▶ **RECORDED DATA**:
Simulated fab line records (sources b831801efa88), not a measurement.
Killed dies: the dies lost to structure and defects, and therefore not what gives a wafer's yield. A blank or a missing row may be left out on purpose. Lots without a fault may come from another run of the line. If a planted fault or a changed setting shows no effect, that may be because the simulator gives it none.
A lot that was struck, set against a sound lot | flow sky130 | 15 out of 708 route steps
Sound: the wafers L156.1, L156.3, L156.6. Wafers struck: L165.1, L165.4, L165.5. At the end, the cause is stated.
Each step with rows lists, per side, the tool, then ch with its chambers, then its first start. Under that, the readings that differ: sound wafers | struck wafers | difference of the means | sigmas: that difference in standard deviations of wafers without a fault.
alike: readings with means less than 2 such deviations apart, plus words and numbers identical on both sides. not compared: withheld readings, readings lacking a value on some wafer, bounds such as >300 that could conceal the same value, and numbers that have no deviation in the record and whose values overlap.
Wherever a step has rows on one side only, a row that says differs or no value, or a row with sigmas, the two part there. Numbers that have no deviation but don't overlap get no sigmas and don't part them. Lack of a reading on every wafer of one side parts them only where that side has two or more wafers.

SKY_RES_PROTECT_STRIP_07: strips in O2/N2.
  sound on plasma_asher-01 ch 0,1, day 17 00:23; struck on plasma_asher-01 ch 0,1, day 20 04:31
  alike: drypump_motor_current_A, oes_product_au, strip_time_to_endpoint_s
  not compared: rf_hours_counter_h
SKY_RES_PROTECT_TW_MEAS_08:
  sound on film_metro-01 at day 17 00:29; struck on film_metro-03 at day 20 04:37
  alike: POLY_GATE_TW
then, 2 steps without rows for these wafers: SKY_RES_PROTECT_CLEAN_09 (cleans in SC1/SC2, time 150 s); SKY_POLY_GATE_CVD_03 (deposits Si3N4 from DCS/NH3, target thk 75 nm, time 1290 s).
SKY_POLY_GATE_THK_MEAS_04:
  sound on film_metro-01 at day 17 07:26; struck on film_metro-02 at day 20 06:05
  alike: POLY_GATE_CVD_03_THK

▶ **REQUIRED ACTION**:
Stopping at the line containing "Sound: the wafers", please repeat exactly every line from the very start of the entries, that line included, and nothing more.

▶ **WRITTEN REPLY**:
Simulated fab line records (sources b831801efa88), not a measurement.
Killed dies: the dies lost to structure and defects, and therefore not what gives a wafer's yield. A blank or a missing row may be left out on purpose. Lots without a fault may come from another run of the line. If a planted fault or a changed setting shows no effect, that may be because the simulator gives it none.
A lot that was struck, set against a sound lot | flow sky130 | 15 out of 708 route steps
Sound: the wafers L156.1, L156.3, L156.6. Wafers struck: L165.1, L165.4, L165.5. At the end, the cause is stated.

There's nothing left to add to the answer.